▬▬▬▬▬▬▬▬▬▬

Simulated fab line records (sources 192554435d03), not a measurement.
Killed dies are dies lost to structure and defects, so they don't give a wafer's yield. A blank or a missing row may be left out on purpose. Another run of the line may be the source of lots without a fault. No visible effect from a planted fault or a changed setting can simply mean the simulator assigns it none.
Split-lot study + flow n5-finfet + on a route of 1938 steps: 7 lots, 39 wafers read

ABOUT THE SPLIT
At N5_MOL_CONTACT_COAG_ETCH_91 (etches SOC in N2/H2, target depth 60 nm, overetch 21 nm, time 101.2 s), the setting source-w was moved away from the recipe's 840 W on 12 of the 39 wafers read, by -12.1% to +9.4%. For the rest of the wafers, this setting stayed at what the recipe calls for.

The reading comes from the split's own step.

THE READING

▬▬▬▬▬▬▬▬▬▬

Work request: Would you retype all of the data exactly as shown?

Expected answer:
Simulated fab line records (sources 192554435d03), not a measurement.
Killed dies are dies lost to structure and defects, so they don't give a wafer's yield. A blank or a missing row may be left out on purpose. Another run of the line may be the source of lots without a fault. No visible effect from a planted fault or a changed setting can simply mean the simulator assigns it none.
Split-lot study + flow n5-finfet + on a route of 1938 steps: 7 lots, 39 wafers read

ABOUT THE SPLIT
At N5_MOL_CONTACT_COAG_ETCH_91 (etches SOC in N2/H2, target depth 60 nm, overetch 21 nm, time 101.2 s), the setting source-w was moved away from the recipe's 840 W on 12 of the 39 wafers read, by -12.1% to +9.4%. For the rest of the wafers, this setting stayed at what the recipe calls for.

The reading comes from the split's own step.

THE READING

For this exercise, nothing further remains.